Assigned task: Among the entries below, only the lines starting at the one with "S3: time under the liquid; s; normal value 30" and ending at the one with "A, B, C, D, E: these", both included, are to be printed exactly.

Data for review:
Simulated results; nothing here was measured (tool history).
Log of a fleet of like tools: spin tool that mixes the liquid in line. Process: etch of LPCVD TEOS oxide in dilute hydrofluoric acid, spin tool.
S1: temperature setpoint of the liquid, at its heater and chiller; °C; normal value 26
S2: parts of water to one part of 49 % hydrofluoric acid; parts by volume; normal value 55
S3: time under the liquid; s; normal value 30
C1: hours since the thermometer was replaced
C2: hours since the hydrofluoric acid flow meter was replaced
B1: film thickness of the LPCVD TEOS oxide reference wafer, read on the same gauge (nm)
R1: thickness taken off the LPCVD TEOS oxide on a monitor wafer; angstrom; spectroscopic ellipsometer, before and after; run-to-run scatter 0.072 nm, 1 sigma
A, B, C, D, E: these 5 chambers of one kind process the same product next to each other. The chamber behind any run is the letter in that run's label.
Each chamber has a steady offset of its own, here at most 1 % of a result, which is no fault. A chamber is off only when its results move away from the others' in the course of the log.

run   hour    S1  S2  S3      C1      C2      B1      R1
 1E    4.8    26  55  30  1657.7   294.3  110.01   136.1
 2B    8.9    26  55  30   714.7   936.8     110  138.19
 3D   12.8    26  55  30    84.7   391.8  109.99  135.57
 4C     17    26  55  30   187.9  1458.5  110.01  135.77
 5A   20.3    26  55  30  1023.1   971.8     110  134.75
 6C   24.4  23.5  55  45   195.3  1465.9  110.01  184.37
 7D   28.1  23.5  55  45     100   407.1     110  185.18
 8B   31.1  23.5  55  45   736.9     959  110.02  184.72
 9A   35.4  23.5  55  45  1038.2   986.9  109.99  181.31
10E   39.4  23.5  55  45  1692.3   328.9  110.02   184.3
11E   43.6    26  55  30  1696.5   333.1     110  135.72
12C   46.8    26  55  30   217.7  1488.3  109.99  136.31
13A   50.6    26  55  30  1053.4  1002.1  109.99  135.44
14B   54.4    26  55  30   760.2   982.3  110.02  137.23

Exercise result:
S3: time under the liquid; s; normal value 30
C1: hours since the thermometer was replaced
C2: hours since the hydrofluoric acid flow meter was replaced
B1: film thickness of the LPCVD TEOS oxide reference wafer, read on the same gauge (nm)
R1: thickness taken off the LPCVD TEOS oxide on a monitor wafer; angstrom; spectroscopic ellipsometer, before and after; run-to-run scatter 0.072 nm, 1 sigma
A, B, C, D, E: these 5 chambers of one kind process the same product next to each other. The chamber behind any run is the letter in that run's label.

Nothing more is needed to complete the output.